Entries provided:
- - -

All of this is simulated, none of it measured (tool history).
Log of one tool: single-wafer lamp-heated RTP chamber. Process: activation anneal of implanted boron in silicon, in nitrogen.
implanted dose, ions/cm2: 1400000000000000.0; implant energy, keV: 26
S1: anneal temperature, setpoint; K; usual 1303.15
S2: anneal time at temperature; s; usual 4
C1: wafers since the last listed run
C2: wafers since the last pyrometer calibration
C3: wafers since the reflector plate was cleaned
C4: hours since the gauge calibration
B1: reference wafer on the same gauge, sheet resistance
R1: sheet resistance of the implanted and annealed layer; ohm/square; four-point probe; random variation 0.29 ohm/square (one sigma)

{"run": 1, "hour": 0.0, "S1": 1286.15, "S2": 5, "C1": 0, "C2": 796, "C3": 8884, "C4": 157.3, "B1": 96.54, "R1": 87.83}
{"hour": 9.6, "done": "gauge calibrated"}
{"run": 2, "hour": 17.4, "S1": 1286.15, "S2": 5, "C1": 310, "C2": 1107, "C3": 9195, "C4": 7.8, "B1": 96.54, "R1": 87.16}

- - -

Activity: Keep to the lines above, from the first one through the line where "implanted dose, ions/cm2: 1400000000000000.0;" appears, and copy them exactly.

Exercise response:
All of this is simulated, none of it measured (tool history).
Log of one tool: single-wafer lamp-heated RTP chamber. Process: activation anneal of implanted boron in silicon, in nitrogen.
implanted dose, ions/cm2: 1400000000000000.0; implant energy, keV: 26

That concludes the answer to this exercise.